▶ **Assigned task**
Retype all of the entries that appear below, keeping them exactly as they are.

========

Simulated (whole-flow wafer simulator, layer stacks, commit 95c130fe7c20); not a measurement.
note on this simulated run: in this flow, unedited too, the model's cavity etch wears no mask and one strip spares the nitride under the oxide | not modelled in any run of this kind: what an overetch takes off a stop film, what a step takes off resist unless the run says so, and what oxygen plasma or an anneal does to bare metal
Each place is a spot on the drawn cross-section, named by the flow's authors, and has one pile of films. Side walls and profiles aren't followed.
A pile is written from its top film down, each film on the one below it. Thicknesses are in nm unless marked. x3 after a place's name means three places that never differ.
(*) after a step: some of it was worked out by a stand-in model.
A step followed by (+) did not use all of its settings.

========

▶ **Exercise response**
Simulated (whole-flow wafer simulator, layer stacks, commit 95c130fe7c20); not a measurement.
note on this simulated run: in this flow, unedited too, the model's cavity etch wears no mask and one strip spares the nitride under the oxide | not modelled in any run of this kind: what an overetch takes off a stop film, what a step takes off resist unless the run says so, and what oxygen plasma or an anneal does to bare metal
Each place is a spot on the drawn cross-section, named by the flow's authors, and has one pile of films. Side walls and profiles aren't followed.
A pile is written from its top film down, each film on the one below it. Thicknesses are in nm unless marked. x3 after a place's name means three places that never differ.
(*) after a step: some of it was worked out by a stand-in model.
A step followed by (+) did not use all of its settings.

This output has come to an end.